## WORK REQUEST
Every record below must come back exactly as given.

## RECORD EXTRACTS
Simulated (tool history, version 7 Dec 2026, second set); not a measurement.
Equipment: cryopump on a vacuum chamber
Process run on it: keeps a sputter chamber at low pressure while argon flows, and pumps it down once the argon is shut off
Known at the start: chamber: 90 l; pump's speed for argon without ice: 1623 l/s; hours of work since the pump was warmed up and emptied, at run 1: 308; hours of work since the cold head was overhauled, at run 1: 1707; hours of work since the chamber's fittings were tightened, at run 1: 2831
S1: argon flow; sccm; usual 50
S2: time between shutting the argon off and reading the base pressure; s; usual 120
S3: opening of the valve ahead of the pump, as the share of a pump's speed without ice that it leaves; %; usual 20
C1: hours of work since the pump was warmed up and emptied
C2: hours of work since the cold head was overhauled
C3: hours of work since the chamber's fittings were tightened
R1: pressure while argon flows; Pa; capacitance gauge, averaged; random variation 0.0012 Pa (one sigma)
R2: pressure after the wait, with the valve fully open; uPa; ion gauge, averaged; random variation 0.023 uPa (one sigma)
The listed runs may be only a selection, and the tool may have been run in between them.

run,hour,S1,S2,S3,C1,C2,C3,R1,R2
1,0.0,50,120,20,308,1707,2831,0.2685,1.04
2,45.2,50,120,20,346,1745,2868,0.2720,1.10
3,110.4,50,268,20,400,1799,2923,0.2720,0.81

## ANSWER SECTION
Simulated (tool history, version 7 Dec 2026, second set); not a measurement.
Equipment: cryopump on a vacuum chamber
Process run on it: keeps a sputter chamber at low pressure while argon flows, and pumps it down once the argon is shut off
Known at the start: chamber: 90 l; pump's speed for argon without ice: 1623 l/s; hours of work since the pump was warmed up and emptied, at run 1: 308; hours of work since the cold head was overhauled, at run 1: 1707; hours of work since the chamber's fittings were tightened, at run 1: 2831
S1: argon flow; sccm; usual 50
S2: time between shutting the argon off and reading the base pressure; s; usual 120
S3: opening of the valve ahead of the pump, as the share of a pump's speed without ice that it leaves; %; usual 20
C1: hours of work since the pump was warmed up and emptied
C2: hours of work since the cold head was overhauled
C3: hours of work since the chamber's fittings were tightened
R1: pressure while argon flows; Pa; capacitance gauge, averaged; random variation 0.0012 Pa (one sigma)
R2: pressure after the wait, with the valve fully open; uPa; ion gauge, averaged; random variation 0.023 uPa (one sigma)
The listed runs may be only a selection, and the tool may have been run in between them.

run,hour,S1,S2,S3,C1,C2,C3,R1,R2
1,0.0,50,120,20,308,1707,2831,0.2685,1.04
2,45.2,50,120,20,346,1745,2868,0.2720,1.10
3,110.4,50,268,20,400,1799,2923,0.2720,0.81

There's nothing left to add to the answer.